:: Entries provided
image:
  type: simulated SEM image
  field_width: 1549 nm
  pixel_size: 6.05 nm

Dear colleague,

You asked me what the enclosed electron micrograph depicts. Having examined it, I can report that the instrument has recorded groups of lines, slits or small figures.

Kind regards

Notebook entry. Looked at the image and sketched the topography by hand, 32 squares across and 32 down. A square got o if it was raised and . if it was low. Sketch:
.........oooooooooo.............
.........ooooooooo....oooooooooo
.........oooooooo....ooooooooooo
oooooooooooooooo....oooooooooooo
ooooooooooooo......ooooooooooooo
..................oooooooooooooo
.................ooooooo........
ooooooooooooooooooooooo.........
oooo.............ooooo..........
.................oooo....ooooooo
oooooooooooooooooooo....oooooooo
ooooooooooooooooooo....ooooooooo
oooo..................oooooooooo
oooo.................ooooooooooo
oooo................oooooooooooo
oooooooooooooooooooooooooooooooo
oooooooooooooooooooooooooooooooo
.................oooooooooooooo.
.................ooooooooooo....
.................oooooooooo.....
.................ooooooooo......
::::

Line by line, transcribe the material above exactly.

**Written answer**
image:
  type: simulated SEM image
  field_width: 1549 nm
  pixel_size: 6.05 nm

Dear colleague,

You asked me what the enclosed electron micrograph depicts. Having examined it, I can report that the instrument has recorded groups of lines, slits or small figures.

Kind regards

Notebook entry. Looked at the image and sketched the topography by hand, 32 squares across and 32 down. A square got o if it was raised and . if it was low. Sketch:
.........oooooooooo.............
.........ooooooooo....oooooooooo
.........oooooooo....ooooooooooo
oooooooooooooooo....oooooooooooo
ooooooooooooo......ooooooooooooo
..................oooooooooooooo
.................ooooooo........
ooooooooooooooooooooooo.........
oooo.............ooooo..........
.................oooo....ooooooo
oooooooooooooooooooo....oooooooo
ooooooooooooooooooo....ooooooooo
oooo..................oooooooooo
oooo.................ooooooooooo
oooo................oooooooooooo
oooooooooooooooooooooooooooooooo
oooooooooooooooooooooooooooooooo
.................oooooooooooooo.
.................ooooooooooo....
.................oooooooooo.....
.................ooooooooo......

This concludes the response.